%%

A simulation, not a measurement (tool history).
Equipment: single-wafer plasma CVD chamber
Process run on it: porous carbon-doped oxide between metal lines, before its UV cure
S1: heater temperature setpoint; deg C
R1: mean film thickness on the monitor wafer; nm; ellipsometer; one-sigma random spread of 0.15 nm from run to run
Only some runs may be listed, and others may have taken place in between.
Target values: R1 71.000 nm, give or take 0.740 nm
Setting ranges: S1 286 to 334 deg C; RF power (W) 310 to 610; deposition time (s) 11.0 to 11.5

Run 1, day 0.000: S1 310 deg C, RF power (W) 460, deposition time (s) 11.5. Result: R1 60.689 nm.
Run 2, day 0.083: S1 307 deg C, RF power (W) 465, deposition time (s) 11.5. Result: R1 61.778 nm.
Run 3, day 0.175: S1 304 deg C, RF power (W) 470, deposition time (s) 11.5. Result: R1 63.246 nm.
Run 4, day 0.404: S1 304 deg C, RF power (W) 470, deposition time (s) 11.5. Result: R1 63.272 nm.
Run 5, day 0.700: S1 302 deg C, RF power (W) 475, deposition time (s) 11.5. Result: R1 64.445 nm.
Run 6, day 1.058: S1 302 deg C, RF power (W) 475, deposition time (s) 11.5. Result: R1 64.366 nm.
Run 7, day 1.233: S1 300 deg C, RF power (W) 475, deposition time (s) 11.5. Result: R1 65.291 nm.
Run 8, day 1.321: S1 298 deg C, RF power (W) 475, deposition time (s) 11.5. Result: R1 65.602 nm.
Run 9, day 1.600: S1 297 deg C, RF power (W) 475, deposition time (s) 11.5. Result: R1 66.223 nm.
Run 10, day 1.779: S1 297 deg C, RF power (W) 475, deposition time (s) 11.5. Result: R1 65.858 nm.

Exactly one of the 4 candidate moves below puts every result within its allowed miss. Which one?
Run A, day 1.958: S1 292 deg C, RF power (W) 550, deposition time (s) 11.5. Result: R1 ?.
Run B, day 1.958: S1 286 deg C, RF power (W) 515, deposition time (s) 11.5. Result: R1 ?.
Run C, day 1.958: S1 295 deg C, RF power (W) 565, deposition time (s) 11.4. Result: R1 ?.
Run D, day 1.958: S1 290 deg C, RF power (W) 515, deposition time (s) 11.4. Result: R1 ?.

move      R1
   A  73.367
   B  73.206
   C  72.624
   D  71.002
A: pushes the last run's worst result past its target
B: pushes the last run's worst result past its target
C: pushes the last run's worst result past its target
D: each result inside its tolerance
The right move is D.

%%

Assignment: Send back exactly the lines of the listing above starting at the one with "Run 6, day 1.058: S1" and ending at the one with "D: each result inside its tolerance", inclusive, and no others.

Answer section:
Run 6, day 1.058: S1 302 deg C, RF power (W) 475, deposition time (s) 11.5. Result: R1 64.366 nm.
Run 7, day 1.233: S1 300 deg C, RF power (W) 475, deposition time (s) 11.5. Result: R1 65.291 nm.
Run 8, day 1.321: S1 298 deg C, RF power (W) 475, deposition time (s) 11.5. Result: R1 65.602 nm.
Run 9, day 1.600: S1 297 deg C, RF power (W) 475, deposition time (s) 11.5. Result: R1 66.223 nm.
Run 10, day 1.779: S1 297 deg C, RF power (W) 475, deposition time (s) 11.5. Result: R1 65.858 nm.

Exactly one of the 4 candidate moves below puts every result within its allowed miss. Which one?
Run A, day 1.958: S1 292 deg C, RF power (W) 550, deposition time (s) 11.5. Result: R1 ?.
Run B, day 1.958: S1 286 deg C, RF power (W) 515, deposition time (s) 11.5. Result: R1 ?.
Run C, day 1.958: S1 295 deg C, RF power (W) 565, deposition time (s) 11.4. Result: R1 ?.
Run D, day 1.958: S1 290 deg C, RF power (W) 515, deposition time (s) 11.4. Result: R1 ?.

move      R1
   A  73.367
   B  73.206
   C  72.624
   D  71.002
A: pushes the last run's worst result past its target
B: pushes the last run's worst result past its target
C: pushes the last run's worst result past its target
D: each result inside its tolerance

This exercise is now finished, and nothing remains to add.